WORK ITEM — What follows is a set of records; repeat all of them exactly.

DATA SECTION —
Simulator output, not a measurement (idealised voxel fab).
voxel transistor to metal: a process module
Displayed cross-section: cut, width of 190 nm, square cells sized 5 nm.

PROBLEM SOLUTION —
Simulator output, not a measurement (idealised voxel fab).
voxel transistor to metal: a process module
Displayed cross-section: cut, width of 190 nm, square cells sized 5 nm.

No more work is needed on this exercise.